Start of Raw data

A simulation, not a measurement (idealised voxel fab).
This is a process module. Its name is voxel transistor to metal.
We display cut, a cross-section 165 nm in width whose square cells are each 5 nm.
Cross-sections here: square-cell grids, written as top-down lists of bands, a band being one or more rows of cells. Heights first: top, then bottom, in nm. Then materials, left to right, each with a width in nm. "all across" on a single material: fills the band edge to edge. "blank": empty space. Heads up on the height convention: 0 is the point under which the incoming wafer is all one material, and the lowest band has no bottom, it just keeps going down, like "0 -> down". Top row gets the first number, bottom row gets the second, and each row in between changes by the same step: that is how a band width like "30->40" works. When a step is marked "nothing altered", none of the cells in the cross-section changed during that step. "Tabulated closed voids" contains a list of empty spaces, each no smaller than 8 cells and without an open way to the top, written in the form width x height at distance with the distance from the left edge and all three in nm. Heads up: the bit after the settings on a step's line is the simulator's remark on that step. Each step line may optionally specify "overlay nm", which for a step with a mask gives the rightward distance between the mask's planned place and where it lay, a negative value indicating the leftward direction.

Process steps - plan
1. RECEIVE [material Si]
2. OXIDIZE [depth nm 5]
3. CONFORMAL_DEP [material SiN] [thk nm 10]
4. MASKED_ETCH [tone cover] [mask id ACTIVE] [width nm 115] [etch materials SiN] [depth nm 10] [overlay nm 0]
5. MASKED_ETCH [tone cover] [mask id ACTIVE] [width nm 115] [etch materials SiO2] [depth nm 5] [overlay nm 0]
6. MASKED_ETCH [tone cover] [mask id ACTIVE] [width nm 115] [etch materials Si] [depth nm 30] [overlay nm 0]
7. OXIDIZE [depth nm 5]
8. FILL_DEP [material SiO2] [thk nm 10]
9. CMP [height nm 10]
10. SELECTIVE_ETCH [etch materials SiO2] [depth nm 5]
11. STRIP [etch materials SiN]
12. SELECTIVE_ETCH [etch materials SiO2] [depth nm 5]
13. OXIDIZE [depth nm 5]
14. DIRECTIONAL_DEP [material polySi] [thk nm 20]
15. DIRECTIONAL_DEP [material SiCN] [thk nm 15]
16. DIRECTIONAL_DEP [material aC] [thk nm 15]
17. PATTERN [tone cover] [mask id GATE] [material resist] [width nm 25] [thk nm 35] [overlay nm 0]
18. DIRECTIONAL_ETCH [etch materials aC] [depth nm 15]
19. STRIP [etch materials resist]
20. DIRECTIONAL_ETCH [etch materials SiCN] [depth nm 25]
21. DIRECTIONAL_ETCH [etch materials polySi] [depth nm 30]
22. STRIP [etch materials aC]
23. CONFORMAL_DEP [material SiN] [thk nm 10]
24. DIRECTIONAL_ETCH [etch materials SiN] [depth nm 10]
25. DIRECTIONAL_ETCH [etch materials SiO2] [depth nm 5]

End of Raw data

• **Action item**: Starting with the line above that holds "20. DIRECTIONAL_ETCH [etch" and stopping with the line that holds "24. DIRECTIONAL_ETCH [etch", reproduce each line exactly, omitting all other lines.

• **Task solution**:
20. DIRECTIONAL_ETCH [etch materials SiCN] [depth nm 25]
21. DIRECTIONAL_ETCH [etch materials polySi] [depth nm 30]
22. STRIP [etch materials aC]
23. CONFORMAL_DEP [material SiN] [thk nm 10]
24. DIRECTIONAL_ETCH [etch materials SiN] [depth nm 10]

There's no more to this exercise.